■ WORK ORDER
Write out, please, the lines from the beginning of the material to the line with "Candidate: I'd say 378 nm.", including both ends and nothing else.

■ LISTED RECORDS
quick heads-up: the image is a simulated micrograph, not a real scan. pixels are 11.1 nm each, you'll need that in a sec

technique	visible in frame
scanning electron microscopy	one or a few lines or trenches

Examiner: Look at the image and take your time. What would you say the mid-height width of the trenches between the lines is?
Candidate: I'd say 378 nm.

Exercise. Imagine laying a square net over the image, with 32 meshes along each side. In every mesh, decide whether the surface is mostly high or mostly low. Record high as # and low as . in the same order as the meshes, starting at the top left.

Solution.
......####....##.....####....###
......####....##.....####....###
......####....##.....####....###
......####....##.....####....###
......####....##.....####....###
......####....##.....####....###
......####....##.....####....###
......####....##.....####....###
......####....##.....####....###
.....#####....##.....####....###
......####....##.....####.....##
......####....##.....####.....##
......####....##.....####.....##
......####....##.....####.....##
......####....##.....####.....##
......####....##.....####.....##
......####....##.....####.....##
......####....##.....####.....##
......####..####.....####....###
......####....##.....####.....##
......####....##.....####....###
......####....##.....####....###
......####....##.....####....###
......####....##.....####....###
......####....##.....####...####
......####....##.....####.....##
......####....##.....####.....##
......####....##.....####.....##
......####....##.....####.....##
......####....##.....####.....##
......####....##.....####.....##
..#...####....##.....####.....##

■ EXERCISE SOLUTION
quick heads-up: the image is a simulated micrograph, not a real scan. pixels are 11.1 nm each, you'll need that in a sec

technique	visible in frame
scanning electron microscopy	one or a few lines or trenches

Examiner: Look at the image and take your time. What would you say the mid-height width of the trenches between the lines is?
Candidate: I'd say 378 nm.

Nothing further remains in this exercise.